═══

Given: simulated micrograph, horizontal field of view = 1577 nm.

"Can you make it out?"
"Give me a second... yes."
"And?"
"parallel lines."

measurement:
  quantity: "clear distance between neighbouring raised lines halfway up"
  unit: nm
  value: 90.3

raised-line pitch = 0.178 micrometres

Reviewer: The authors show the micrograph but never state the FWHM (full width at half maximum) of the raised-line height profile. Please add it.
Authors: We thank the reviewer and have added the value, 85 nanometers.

═══

*REQUIREMENT:* Write out the complete set of records exactly as given.

*EXERCISE ANSWER:*
Given: simulated micrograph, horizontal field of view = 1577 nm.

"Can you make it out?"
"Give me a second... yes."
"And?"
"parallel lines."

measurement:
  quantity: "clear distance between neighbouring raised lines halfway up"
  unit: nm
  value: 90.3

raised-line pitch = 0.178 micrometres

Reviewer: The authors show the micrograph but never state the FWHM (full width at half maximum) of the raised-line height profile. Please add it.
Authors: We thank the reviewer and have added the value, 85 nanometers.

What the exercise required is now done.